» ACTION ITEM
Please reproduce exactly the lines from the start of the records through the one containing "(*) after a", and nothing more.

» ENTRIES PROVIDED
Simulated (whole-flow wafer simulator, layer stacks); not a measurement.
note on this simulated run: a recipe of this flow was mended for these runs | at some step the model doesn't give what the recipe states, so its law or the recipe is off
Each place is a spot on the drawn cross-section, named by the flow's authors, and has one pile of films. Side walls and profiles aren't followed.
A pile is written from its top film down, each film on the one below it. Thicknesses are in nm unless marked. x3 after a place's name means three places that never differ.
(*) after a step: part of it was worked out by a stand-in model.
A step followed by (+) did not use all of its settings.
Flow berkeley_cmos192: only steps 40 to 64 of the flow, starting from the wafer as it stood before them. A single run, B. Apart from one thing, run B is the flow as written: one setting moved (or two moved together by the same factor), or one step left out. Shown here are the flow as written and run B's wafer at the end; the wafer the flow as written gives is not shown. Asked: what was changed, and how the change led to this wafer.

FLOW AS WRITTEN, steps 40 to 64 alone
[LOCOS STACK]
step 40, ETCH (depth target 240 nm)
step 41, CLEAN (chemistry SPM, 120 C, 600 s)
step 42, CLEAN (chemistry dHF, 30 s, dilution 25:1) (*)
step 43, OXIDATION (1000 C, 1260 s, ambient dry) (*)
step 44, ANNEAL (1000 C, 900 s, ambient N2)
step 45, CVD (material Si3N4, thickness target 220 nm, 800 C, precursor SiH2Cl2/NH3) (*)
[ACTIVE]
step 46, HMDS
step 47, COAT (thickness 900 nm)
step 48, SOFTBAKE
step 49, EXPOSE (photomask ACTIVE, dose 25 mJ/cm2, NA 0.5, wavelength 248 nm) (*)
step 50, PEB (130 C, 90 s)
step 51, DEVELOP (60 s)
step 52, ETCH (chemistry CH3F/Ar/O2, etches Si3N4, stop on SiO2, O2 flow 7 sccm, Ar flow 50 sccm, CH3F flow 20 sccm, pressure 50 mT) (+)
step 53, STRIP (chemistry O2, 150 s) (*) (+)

» EXERCISE ANSWER
Simulated (whole-flow wafer simulator, layer stacks); not a measurement.
note on this simulated run: a recipe of this flow was mended for these runs | at some step the model doesn't give what the recipe states, so its law or the recipe is off
Each place is a spot on the drawn cross-section, named by the flow's authors, and has one pile of films. Side walls and profiles aren't followed.
A pile is written from its top film down, each film on the one below it. Thicknesses are in nm unless marked. x3 after a place's name means three places that never differ.
(*) after a step: part of it was worked out by a stand-in model.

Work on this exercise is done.